Work item:
Reproduce, without any change, the span of lines from the opening of the records below to the line containing "Answer: 248 nanometers", inclusive.

----------

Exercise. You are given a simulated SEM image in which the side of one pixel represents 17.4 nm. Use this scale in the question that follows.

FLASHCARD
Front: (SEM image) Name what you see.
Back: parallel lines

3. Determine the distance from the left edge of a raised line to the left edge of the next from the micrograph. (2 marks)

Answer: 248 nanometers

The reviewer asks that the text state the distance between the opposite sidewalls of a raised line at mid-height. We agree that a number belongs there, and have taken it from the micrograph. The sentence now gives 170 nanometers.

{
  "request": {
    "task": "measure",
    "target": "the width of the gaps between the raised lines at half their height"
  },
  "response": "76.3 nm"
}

----------

Worked solution:
Exercise. You are given a simulated SEM image in which the side of one pixel represents 17.4 nm. Use this scale in the question that follows.

FLASHCARD
Front: (SEM image) Name what you see.
Back: parallel lines

3. Determine the distance from the left edge of a raised line to the left edge of the next from the micrograph. (2 marks)

Answer: 248 nanometers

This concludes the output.